[Work task] After reading the entries below, copy word for word the lines from the first through the line containing "A cross-section is", and stop there.

[Data to examine]
==*==
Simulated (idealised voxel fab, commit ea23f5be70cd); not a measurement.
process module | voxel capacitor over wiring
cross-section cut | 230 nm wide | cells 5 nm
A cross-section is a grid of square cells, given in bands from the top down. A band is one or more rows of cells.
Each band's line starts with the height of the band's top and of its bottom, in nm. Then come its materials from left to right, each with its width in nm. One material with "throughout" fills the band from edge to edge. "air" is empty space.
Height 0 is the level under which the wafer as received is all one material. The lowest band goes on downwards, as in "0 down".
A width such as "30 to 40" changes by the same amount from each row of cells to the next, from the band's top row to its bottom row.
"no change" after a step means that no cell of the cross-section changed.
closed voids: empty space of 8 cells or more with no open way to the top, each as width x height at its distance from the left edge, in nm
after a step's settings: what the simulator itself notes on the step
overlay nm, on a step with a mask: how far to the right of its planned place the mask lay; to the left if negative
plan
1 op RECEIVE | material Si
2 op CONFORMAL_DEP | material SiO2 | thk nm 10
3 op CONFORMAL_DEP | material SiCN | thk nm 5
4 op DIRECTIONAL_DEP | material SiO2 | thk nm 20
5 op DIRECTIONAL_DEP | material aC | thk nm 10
==*==

[Task answer]
Simulated (idealised voxel fab, commit ea23f5be70cd); not a measurement.
process module | voxel capacitor over wiring
cross-section cut | 230 nm wide | cells 5 nm
A cross-section is a grid of square cells, given in bands from the top down. A band is one or more rows of cells.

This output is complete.